§ **Work item**: Could you give back the whole listing exactly as written?

§ **Provided records**:
↓

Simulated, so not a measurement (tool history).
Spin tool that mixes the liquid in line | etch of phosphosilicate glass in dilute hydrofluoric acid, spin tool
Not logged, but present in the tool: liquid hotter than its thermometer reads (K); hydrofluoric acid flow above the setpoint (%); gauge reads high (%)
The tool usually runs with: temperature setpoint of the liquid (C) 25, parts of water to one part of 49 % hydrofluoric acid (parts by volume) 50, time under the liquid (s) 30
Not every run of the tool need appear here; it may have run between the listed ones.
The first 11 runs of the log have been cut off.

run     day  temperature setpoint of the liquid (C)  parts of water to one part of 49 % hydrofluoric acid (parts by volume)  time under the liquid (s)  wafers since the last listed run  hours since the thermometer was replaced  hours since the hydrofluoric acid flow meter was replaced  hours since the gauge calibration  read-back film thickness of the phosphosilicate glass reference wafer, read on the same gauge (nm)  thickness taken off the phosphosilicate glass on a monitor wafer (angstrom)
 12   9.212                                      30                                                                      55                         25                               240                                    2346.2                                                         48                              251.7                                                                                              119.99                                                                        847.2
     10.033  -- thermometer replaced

↑

§ **Your response**:
Simulated, so not a measurement (tool history).
Spin tool that mixes the liquid in line | etch of phosphosilicate glass in dilute hydrofluoric acid, spin tool
Not logged, but present in the tool: liquid hotter than its thermometer reads (K); hydrofluoric acid flow above the setpoint (%); gauge reads high (%)
The tool usually runs with: temperature setpoint of the liquid (C) 25, parts of water to one part of 49 % hydrofluoric acid (parts by volume) 50, time under the liquid (s) 30
Not every run of the tool need appear here; it may have run between the listed ones.
The first 11 runs of the log have been cut off.

run     day  temperature setpoint of the liquid (C)  parts of water to one part of 49 % hydrofluoric acid (parts by volume)  time under the liquid (s)  wafers since the last listed run  hours since the thermometer was replaced  hours since the hydrofluoric acid flow meter was replaced  hours since the gauge calibration  read-back film thickness of the phosphosilicate glass reference wafer, read on the same gauge (nm)  thickness taken off the phosphosilicate glass on a monitor wafer (angstrom)
 12   9.212                                      30                                                                      55                         25                               240                                    2346.2                                                         48                              251.7                                                                                              119.99                                                                        847.2
     10.033  -- thermometer replaced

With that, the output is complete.